+++ EXTRACTED MATERIAL
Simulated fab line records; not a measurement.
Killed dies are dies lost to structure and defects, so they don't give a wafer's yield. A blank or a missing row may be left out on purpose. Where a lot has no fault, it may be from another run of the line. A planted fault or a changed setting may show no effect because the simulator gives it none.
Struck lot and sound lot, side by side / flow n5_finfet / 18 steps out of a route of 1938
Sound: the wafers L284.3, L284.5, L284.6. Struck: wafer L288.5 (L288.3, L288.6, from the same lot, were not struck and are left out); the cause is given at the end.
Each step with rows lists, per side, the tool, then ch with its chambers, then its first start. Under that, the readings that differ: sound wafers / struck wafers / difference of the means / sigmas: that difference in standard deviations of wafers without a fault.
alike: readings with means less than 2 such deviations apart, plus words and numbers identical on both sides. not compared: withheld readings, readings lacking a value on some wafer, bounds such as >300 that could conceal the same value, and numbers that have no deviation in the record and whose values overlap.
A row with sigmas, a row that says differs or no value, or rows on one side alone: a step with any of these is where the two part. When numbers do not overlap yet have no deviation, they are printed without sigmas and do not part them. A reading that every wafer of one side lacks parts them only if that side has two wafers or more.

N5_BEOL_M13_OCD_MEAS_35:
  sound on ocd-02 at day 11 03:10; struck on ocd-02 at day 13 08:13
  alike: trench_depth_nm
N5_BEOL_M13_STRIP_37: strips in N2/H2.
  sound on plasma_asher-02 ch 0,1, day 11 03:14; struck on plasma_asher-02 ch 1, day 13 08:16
++++++

> **BRIEF**
Quote exactly the lines running from the start of the listing above through the line where "Killed dies are" is found, and output no other lines.

> **WRITTEN RESPONSE**
Simulated fab line records; not a measurement.
Killed dies are dies lost to structure and defects, so they don't give a wafer's yield. A blank or a missing row may be left out on purpose. Where a lot has no fault, it may be from another run of the line. A planted fault or a changed setting may show no effect because the simulator gives it none.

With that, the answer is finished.